··· Data listing ···

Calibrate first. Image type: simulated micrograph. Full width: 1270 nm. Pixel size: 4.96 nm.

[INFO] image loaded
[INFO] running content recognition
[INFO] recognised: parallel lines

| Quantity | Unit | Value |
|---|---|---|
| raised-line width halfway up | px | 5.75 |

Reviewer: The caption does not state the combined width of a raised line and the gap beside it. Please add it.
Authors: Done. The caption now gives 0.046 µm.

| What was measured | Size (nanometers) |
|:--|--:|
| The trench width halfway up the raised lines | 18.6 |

···

**Activity:** Repeat all of the listing above exactly, leaving nothing out.

**Task output:**
Calibrate first. Image type: simulated micrograph. Full width: 1270 nm. Pixel size: 4.96 nm.

[INFO] image loaded
[INFO] running content recognition
[INFO] recognised: parallel lines

| Quantity | Unit | Value |
|---|---|---|
| raised-line width halfway up | px | 5.75 |

Reviewer: The caption does not state the combined width of a raised line and the gap beside it. Please add it.
Authors: Done. The caption now gives 0.046 µm.

| What was measured | Size (nanometers) |
|:--|--:|
| The trench width halfway up the raised lines | 18.6 |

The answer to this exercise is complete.